→ Exercise
Exact duplicates of all entries are needed.

>>>

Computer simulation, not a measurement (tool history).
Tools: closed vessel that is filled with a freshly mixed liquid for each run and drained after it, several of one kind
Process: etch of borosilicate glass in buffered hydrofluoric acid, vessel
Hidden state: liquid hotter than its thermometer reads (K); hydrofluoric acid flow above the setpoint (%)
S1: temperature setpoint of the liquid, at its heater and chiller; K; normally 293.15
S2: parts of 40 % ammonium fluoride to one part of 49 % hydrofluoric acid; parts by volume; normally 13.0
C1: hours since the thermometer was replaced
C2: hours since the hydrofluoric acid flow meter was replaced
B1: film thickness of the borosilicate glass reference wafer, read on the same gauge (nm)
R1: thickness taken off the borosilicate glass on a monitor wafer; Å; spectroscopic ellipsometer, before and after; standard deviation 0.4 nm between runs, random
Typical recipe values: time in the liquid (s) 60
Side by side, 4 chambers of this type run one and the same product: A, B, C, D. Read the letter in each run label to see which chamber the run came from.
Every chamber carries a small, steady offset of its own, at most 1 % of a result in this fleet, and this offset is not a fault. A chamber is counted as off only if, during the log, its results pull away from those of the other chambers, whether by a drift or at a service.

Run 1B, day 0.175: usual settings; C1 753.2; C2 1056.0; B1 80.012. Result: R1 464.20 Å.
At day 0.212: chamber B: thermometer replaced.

<<<

→ Answer section
Computer simulation, not a measurement (tool history).
Tools: closed vessel that is filled with a freshly mixed liquid for each run and drained after it, several of one kind
Process: etch of borosilicate glass in buffered hydrofluoric acid, vessel
Hidden state: liquid hotter than its thermometer reads (K); hydrofluoric acid flow above the setpoint (%)
S1: temperature setpoint of the liquid, at its heater and chiller; K; normally 293.15
S2: parts of 40 % ammonium fluoride to one part of 49 % hydrofluoric acid; parts by volume; normally 13.0
C1: hours since the thermometer was replaced
C2: hours since the hydrofluoric acid flow meter was replaced
B1: film thickness of the borosilicate glass reference wafer, read on the same gauge (nm)
R1: thickness taken off the borosilicate glass on a monitor wafer; Å; spectroscopic ellipsometer, before and after; standard deviation 0.4 nm between runs, random
Typical recipe values: time in the liquid (s) 60
Side by side, 4 chambers of this type run one and the same product: A, B, C, D. Read the letter in each run label to see which chamber the run came from.
Every chamber carries a small, steady offset of its own, at most 1 % of a result in this fleet, and this offset is not a fault. A chamber is counted as off only if, during the log, its results pull away from those of the other chambers, whether by a drift or at a service.

Run 1B, day 0.175: usual settings; C1 753.2; C2 1056.0; B1 80.012. Result: R1 464.20 Å.
At day 0.212: chamber B: thermometer replaced.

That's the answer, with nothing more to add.